········

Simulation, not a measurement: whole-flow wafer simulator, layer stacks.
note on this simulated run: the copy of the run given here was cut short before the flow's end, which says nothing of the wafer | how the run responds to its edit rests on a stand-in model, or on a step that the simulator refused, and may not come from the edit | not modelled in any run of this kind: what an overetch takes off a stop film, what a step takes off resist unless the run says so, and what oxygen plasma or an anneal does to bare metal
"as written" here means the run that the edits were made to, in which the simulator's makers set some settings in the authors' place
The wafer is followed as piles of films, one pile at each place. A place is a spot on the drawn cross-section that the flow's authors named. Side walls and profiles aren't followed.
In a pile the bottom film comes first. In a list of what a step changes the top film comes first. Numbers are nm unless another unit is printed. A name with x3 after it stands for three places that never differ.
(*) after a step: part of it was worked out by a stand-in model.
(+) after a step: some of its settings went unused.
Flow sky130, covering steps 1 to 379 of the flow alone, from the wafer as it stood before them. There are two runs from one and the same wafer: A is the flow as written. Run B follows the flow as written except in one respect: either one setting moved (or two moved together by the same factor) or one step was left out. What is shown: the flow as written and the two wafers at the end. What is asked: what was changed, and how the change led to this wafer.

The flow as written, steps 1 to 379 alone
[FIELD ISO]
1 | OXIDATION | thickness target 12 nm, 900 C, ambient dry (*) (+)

········

Repeat the data in its entirety, exactly as written.

Simulation, not a measurement: whole-flow wafer simulator, layer stacks.
note on this simulated run: the copy of the run given here was cut short before the flow's end, which says nothing of the wafer | how the run responds to its edit rests on a stand-in model, or on a step that the simulator refused, and may not come from the edit | not modelled in any run of this kind: what an overetch takes off a stop film, what a step takes off resist unless the run says so, and what oxygen plasma or an anneal does to bare metal
"as written" here means the run that the edits were made to, in which the simulator's makers set some settings in the authors' place
The wafer is followed as piles of films, one pile at each place. A place is a spot on the drawn cross-section that the flow's authors named. Side walls and profiles aren't followed.
In a pile the bottom film comes first. In a list of what a step changes the top film comes first. Numbers are nm unless another unit is printed. A name with x3 after it stands for three places that never differ.
(*) after a step: part of it was worked out by a stand-in model.
(+) after a step: some of its settings went unused.
Flow sky130, covering steps 1 to 379 of the flow alone, from the wafer as it stood before them. There are two runs from one and the same wafer: A is the flow as written. Run B follows the flow as written except in one respect: either one setting moved (or two moved together by the same factor) or one step was left out. What is shown: the flow as written and the two wafers at the end. What is asked: what was changed, and how the change led to this wafer.

The flow as written, steps 1 to 379 alone
[FIELD ISO]
1 | OXIDATION | thickness target 12 nm, 900 C, ambient dry (*) (+)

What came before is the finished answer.